▸ **Work request**: In the listing beneath this line, copy exactly the lines starting with the one containing "6,11.921,0.405,846,94,2217.7,3519.8,455.5,1092.570,1141.833" and going on through the one containing "# day 19.658: showerhead replaced".

▸ **Input data**:
════════════════════
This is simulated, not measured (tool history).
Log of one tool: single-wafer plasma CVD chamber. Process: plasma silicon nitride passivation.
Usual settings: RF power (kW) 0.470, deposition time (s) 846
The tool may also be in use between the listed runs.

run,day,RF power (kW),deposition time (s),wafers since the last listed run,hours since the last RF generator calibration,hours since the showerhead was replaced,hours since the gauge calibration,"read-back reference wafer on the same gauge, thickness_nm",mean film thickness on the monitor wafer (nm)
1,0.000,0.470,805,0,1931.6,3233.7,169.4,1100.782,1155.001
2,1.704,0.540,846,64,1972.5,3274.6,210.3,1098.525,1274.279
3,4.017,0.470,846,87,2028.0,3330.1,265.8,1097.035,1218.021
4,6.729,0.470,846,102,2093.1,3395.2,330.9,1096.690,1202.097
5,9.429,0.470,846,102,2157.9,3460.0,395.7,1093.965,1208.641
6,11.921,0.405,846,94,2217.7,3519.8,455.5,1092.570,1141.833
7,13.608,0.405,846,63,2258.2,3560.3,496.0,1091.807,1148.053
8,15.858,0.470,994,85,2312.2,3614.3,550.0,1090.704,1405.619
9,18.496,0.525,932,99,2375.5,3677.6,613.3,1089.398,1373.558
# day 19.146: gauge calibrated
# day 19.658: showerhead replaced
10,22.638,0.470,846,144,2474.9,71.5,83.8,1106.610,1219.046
════════════════════

▸ **Answer section**:
6,11.921,0.405,846,94,2217.7,3519.8,455.5,1092.570,1141.833
7,13.608,0.405,846,63,2258.2,3560.3,496.0,1091.807,1148.053
8,15.858,0.470,994,85,2312.2,3614.3,550.0,1090.704,1405.619
9,18.496,0.525,932,99,2375.5,3677.6,613.3,1089.398,1373.558
# day 19.146: gauge calibrated
# day 19.658: showerhead replaced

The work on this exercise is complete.